#### Information shown ####

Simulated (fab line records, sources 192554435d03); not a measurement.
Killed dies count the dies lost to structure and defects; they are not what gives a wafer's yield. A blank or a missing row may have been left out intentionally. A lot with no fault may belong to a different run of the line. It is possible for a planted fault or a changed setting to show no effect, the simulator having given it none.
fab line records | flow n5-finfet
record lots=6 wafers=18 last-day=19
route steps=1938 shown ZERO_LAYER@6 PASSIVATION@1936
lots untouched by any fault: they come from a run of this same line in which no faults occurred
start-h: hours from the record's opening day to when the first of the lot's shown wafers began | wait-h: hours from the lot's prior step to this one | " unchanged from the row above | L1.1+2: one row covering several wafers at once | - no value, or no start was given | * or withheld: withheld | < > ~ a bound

####

_Activity_
Reproduce each entry exactly, leaving out nothing.

_Written solution_
Simulated (fab line records, sources 192554435d03); not a measurement.
Killed dies count the dies lost to structure and defects; they are not what gives a wafer's yield. A blank or a missing row may have been left out intentionally. A lot with no fault may belong to a different run of the line. It is possible for a planted fault or a changed setting to show no effect, the simulator having given it none.
fab line records | flow n5-finfet
record lots=6 wafers=18 last-day=19
route steps=1938 shown ZERO_LAYER@6 PASSIVATION@1936
lots untouched by any fault: they come from a run of this same line in which no faults occurred
start-h: hours from the record's opening day to when the first of the lot's shown wafers began | wait-h: hours from the lot's prior step to this one | " unchanged from the row above | L1.1+2: one row covering several wafers at once | - no value, or no start was given | * or withheld: withheld | < > ~ a bound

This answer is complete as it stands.